_WORK REQUEST_: Set down each line of the listing below exactly as it is written.

_DATA PROVIDED_:
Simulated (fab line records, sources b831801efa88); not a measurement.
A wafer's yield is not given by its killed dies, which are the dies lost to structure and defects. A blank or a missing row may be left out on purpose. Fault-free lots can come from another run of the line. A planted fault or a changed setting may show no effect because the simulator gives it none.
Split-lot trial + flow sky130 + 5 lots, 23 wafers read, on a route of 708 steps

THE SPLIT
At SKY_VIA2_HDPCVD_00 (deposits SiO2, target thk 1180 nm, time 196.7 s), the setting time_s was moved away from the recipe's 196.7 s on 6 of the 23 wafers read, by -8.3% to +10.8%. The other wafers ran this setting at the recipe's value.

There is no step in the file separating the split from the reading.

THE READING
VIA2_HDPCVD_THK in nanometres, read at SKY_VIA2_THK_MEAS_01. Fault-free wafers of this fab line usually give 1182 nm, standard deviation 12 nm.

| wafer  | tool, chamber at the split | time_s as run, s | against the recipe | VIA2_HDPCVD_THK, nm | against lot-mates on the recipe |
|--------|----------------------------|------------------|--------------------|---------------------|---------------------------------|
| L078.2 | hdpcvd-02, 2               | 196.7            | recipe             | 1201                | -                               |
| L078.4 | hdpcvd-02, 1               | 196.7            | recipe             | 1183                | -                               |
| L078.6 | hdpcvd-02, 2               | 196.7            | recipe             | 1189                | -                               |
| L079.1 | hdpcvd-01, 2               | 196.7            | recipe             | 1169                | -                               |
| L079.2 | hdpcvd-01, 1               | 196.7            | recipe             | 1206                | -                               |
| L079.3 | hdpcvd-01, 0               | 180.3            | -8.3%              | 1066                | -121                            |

_WRITTEN REPLY_:
Simulated (fab line records, sources b831801efa88); not a measurement.
A wafer's yield is not given by its killed dies, which are the dies lost to structure and defects. A blank or a missing row may be left out on purpose. Fault-free lots can come from another run of the line. A planted fault or a changed setting may show no effect because the simulator gives it none.
Split-lot trial + flow sky130 + 5 lots, 23 wafers read, on a route of 708 steps

THE SPLIT
At SKY_VIA2_HDPCVD_00 (deposits SiO2, target thk 1180 nm, time 196.7 s), the setting time_s was moved away from the recipe's 196.7 s on 6 of the 23 wafers read, by -8.3% to +10.8%. The other wafers ran this setting at the recipe's value.

There is no step in the file separating the split from the reading.

THE READING
VIA2_HDPCVD_THK in nanometres, read at SKY_VIA2_THK_MEAS_01. Fault-free wafers of this fab line usually give 1182 nm, standard deviation 12 nm.

| wafer  | tool, chamber at the split | time_s as run, s | against the recipe | VIA2_HDPCVD_THK, nm | against lot-mates on the recipe |
|--------|----------------------------|------------------|--------------------|---------------------|---------------------------------|
| L078.2 | hdpcvd-02, 2               | 196.7            | recipe             | 1201                | -                               |
| L078.4 | hdpcvd-02, 1               | 196.7            | recipe             | 1183                | -                               |
| L078.6 | hdpcvd-02, 2               | 196.7            | recipe             | 1189                | -                               |
| L079.1 | hdpcvd-01, 2               | 196.7            | recipe             | 1169                | -                               |
| L079.2 | hdpcvd-01, 1               | 196.7            | recipe             | 1206                | -                               |
| L079.3 | hdpcvd-01, 0               | 180.3            | -8.3%              | 1066                | -121                            |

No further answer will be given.